**WORK INSTRUCTION:** Only an exact repetition of all the entries will be accepted.

**RECORDED INFORMATION:**
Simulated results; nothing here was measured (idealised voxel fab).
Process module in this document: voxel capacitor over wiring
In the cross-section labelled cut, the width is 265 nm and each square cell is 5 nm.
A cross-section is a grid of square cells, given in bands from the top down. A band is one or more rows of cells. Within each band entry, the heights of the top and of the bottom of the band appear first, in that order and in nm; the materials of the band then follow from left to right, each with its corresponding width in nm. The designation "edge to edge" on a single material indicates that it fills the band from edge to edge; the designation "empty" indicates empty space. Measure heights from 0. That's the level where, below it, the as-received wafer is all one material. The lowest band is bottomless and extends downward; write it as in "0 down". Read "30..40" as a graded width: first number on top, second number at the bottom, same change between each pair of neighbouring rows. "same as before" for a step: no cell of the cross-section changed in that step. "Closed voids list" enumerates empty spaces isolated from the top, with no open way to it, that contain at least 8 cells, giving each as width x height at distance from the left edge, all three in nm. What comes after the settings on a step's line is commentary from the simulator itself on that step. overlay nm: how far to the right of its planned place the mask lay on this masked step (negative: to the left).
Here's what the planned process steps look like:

**TASK ANSWER:**
Simulated results; nothing here was measured (idealised voxel fab).
Process module in this document: voxel capacitor over wiring
In the cross-section labelled cut, the width is 265 nm and each square cell is 5 nm.
A cross-section is a grid of square cells, given in bands from the top down. A band is one or more rows of cells. Within each band entry, the heights of the top and of the bottom of the band appear first, in that order and in nm; the materials of the band then follow from left to right, each with its corresponding width in nm. The designation "edge to edge" on a single material indicates that it fills the band from edge to edge; the designation "empty" indicates empty space. Measure heights from 0. That's the level where, below it, the as-received wafer is all one material. The lowest band is bottomless and extends downward; write it as in "0 down". Read "30..40" as a graded width: first number on top, second number at the bottom, same change between each pair of neighbouring rows. "same as before" for a step: no cell of the cross-section changed in that step. "Closed voids list" enumerates empty spaces isolated from the top, with no open way to it, that contain at least 8 cells, giving each as width x height at distance from the left edge, all three in nm. What comes after the settings on a step's line is commentary from the simulator itself on that step. overlay nm: how far to the right of its planned place the mask lay on this masked step (negative: to the left).
Here's what the planned process steps look like:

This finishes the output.